> **Assigned task**:
Quote exactly the lines spanning from the top of the data below to the line that contains "wafer=L799.3; drypumpMotorCurrentA (A)=5.25", including both.

Raw data: Begin

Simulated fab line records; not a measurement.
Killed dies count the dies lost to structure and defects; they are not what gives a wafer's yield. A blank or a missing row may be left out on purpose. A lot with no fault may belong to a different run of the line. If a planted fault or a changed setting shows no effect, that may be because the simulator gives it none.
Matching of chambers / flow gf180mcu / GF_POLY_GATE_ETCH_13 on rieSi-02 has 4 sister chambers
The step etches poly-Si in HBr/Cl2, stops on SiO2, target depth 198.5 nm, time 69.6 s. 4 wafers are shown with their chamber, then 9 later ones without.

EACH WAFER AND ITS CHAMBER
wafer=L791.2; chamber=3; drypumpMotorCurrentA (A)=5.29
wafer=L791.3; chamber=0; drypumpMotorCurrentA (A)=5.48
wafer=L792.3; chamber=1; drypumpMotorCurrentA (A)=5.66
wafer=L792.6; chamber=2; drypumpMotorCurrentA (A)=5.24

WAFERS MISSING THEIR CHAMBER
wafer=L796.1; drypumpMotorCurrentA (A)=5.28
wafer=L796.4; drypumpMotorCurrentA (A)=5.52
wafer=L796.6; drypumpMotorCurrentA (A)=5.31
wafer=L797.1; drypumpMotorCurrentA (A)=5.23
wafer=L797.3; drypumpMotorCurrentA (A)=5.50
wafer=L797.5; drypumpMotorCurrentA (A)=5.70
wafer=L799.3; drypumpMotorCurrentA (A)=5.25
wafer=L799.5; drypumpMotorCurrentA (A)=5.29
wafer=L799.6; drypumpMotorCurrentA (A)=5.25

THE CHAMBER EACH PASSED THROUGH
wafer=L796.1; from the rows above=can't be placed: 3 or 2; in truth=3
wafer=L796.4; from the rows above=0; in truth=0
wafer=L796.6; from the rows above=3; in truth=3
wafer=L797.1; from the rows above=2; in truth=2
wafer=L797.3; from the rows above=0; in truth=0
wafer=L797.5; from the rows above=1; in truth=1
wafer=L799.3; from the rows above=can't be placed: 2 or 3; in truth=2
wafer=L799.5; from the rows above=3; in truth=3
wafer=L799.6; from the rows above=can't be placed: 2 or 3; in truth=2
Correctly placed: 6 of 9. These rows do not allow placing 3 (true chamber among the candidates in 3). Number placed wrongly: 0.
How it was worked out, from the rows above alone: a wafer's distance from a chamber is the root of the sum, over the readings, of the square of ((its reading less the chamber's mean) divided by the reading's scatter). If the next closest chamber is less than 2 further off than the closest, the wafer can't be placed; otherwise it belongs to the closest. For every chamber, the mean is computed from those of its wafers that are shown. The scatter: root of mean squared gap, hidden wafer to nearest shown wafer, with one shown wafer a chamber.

Raw data: End

> **Task solution**:
Simulated fab line records; not a measurement.
Killed dies count the dies lost to structure and defects; they are not what gives a wafer's yield. A blank or a missing row may be left out on purpose. A lot with no fault may belong to a different run of the line. If a planted fault or a changed setting shows no effect, that may be because the simulator gives it none.
Matching of chambers / flow gf180mcu / GF_POLY_GATE_ETCH_13 on rieSi-02 has 4 sister chambers
The step etches poly-Si in HBr/Cl2, stops on SiO2, target depth 198.5 nm, time 69.6 s. 4 wafers are shown with their chamber, then 9 later ones without.

EACH WAFER AND ITS CHAMBER
wafer=L791.2; chamber=3; drypumpMotorCurrentA (A)=5.29
wafer=L791.3; chamber=0; drypumpMotorCurrentA (A)=5.48
wafer=L792.3; chamber=1; drypumpMotorCurrentA (A)=5.66
wafer=L792.6; chamber=2; drypumpMotorCurrentA (A)=5.24

WAFERS MISSING THEIR CHAMBER
wafer=L796.1; drypumpMotorCurrentA (A)=5.28
wafer=L796.4; drypumpMotorCurrentA (A)=5.52
wafer=L796.6; drypumpMotorCurrentA (A)=5.31
wafer=L797.1; drypumpMotorCurrentA (A)=5.23
wafer=L797.3; drypumpMotorCurrentA (A)=5.50
wafer=L797.5; drypumpMotorCurrentA (A)=5.70
wafer=L799.3; drypumpMotorCurrentA (A)=5.25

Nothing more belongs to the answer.